--- START ---
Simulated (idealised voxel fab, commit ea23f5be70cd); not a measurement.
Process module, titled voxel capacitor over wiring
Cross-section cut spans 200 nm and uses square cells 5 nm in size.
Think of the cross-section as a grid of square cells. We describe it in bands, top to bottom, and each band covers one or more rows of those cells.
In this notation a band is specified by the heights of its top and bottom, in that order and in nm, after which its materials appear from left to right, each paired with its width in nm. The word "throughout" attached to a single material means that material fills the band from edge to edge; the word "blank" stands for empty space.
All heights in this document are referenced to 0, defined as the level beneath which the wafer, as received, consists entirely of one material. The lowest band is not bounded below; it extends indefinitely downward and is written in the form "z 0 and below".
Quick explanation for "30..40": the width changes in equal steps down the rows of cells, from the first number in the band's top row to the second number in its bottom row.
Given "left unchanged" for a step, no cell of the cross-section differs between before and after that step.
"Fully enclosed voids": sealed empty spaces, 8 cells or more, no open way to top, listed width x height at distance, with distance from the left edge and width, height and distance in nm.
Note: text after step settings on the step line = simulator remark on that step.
--- END ---

▶ [WORK ORDER] All entries above should be duplicated exactly, none omitted.

▶ [EXPECTED ANSWER]
Simulated (idealised voxel fab, commit ea23f5be70cd); not a measurement.
Process module, titled voxel capacitor over wiring
Cross-section cut spans 200 nm and uses square cells 5 nm in size.
Think of the cross-section as a grid of square cells. We describe it in bands, top to bottom, and each band covers one or more rows of those cells.
In this notation a band is specified by the heights of its top and bottom, in that order and in nm, after which its materials appear from left to right, each paired with its width in nm. The word "throughout" attached to a single material means that material fills the band from edge to edge; the word "blank" stands for empty space.
All heights in this document are referenced to 0, defined as the level beneath which the wafer, as received, consists entirely of one material. The lowest band is not bounded below; it extends indefinitely downward and is written in the form "z 0 and below".
Quick explanation for "30..40": the width changes in equal steps down the rows of cells, from the first number in the band's top row to the second number in its bottom row.
Given "left unchanged" for a step, no cell of the cross-section differs between before and after that step.
"Fully enclosed voids": sealed empty spaces, 8 cells or more, no open way to top, listed width x height at distance, with distance from the left edge and width, height and distance in nm.
Note: text after step settings on the step line = simulator remark on that step.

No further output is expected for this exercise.